#### Work instruction
For the listing that follows, give again exactly the lines from the one with "Check of tool" to the one with "L161 | day 26", including both.

#### Supplied entries
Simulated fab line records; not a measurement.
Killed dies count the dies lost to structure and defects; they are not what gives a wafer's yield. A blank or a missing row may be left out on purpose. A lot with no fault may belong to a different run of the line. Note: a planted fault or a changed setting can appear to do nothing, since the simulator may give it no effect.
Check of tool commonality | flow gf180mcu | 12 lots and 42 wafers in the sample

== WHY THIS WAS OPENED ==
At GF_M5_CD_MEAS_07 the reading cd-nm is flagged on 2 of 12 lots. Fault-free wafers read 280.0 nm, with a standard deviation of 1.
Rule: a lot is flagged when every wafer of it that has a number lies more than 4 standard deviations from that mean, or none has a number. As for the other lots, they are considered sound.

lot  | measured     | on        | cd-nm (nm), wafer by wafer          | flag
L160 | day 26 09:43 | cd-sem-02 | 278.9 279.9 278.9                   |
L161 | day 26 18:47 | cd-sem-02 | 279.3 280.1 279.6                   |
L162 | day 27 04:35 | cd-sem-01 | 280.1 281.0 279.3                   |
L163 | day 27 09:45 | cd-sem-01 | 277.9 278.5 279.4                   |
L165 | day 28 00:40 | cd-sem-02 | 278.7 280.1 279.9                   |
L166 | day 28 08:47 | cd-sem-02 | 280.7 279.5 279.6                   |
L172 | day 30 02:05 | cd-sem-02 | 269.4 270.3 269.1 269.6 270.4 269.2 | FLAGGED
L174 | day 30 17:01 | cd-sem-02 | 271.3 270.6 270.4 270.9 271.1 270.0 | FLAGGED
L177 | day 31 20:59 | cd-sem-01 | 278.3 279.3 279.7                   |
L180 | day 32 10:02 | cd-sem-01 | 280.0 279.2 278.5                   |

#### Response box
Check of tool commonality | flow gf180mcu | 12 lots and 42 wafers in the sample

== WHY THIS WAS OPENED ==
At GF_M5_CD_MEAS_07 the reading cd-nm is flagged on 2 of 12 lots. Fault-free wafers read 280.0 nm, with a standard deviation of 1.
Rule: a lot is flagged when every wafer of it that has a number lies more than 4 standard deviations from that mean, or none has a number. As for the other lots, they are considered sound.

lot  | measured     | on        | cd-nm (nm), wafer by wafer          | flag
L160 | day 26 09:43 | cd-sem-02 | 278.9 279.9 278.9                   |
L161 | day 26 18:47 | cd-sem-02 | 279.3 280.1 279.6                   |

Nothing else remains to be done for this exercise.